Work instruction:
Give back an exact copy of the lines from the start of the material through the line bearing "C3: hours since". Include both ends and nothing else.

------------

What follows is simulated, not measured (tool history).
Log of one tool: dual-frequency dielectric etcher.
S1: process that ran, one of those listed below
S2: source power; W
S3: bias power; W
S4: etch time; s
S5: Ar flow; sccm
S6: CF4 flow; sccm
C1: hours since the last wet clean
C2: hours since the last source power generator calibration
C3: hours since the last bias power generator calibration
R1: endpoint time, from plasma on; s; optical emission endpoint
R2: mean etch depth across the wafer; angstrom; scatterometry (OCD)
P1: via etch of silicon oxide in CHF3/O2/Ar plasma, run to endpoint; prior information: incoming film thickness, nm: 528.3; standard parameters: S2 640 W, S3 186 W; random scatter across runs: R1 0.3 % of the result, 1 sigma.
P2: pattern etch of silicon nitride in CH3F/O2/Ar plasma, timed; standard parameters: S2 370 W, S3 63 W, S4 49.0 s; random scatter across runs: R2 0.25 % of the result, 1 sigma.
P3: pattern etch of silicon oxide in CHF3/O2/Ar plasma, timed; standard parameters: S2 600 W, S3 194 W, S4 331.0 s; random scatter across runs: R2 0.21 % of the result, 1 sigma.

------------

Reply:
What follows is simulated, not measured (tool history).
Log of one tool: dual-frequency dielectric etcher.
S1: process that ran, one of those listed below
S2: source power; W
S3: bias power; W
S4: etch time; s
S5: Ar flow; sccm
S6: CF4 flow; sccm
C1: hours since the last wet clean
C2: hours since the last source power generator calibration
C3: hours since the last bias power generator calibration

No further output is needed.